───── EXCERPTED DATA
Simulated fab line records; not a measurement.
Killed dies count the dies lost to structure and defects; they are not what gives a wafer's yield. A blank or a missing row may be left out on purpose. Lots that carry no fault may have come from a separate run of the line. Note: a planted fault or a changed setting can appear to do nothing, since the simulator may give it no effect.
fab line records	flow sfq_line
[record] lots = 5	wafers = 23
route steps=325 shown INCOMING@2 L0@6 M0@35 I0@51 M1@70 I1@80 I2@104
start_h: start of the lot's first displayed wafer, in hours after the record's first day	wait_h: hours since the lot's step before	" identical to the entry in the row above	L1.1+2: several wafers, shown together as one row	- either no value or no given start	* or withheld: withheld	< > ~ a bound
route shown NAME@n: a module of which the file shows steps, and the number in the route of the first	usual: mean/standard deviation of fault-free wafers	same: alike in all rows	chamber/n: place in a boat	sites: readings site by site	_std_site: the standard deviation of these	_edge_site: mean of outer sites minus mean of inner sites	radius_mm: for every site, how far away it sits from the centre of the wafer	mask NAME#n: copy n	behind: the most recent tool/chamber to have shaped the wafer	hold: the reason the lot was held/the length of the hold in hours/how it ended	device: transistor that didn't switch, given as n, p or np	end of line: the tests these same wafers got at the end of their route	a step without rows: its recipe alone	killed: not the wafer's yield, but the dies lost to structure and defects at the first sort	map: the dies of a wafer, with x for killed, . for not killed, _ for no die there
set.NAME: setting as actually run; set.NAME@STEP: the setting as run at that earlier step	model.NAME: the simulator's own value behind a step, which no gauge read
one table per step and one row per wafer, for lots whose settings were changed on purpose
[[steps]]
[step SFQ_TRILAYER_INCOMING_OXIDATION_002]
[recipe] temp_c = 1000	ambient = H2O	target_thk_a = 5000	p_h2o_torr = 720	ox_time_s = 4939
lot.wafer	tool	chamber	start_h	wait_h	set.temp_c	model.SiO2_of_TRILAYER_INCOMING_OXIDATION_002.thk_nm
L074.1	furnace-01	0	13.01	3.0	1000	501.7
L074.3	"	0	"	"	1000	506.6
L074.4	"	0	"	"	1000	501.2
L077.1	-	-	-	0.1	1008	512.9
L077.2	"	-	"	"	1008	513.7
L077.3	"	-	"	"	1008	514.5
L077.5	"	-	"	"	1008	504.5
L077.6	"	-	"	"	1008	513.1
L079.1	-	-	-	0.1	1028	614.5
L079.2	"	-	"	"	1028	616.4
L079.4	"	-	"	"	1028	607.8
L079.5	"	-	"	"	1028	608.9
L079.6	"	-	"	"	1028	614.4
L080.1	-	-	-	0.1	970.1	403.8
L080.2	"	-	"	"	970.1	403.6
──────────

WORK ORDER> Everything from the line containing "route steps=325 shown" through the line containing "start_h: start of" in the material above should be retyped exactly, both ends included, and nothing more.

RESPONSE>
route steps=325 shown INCOMING@2 L0@6 M0@35 I0@51 M1@70 I1@80 I2@104
start_h: start of the lot's first displayed wafer, in hours after the record's first day	wait_h: hours since the lot's step before	" identical to the entry in the row above	L1.1+2: several wafers, shown together as one row	- either no value or no given start	* or withheld: withheld	< > ~ a bound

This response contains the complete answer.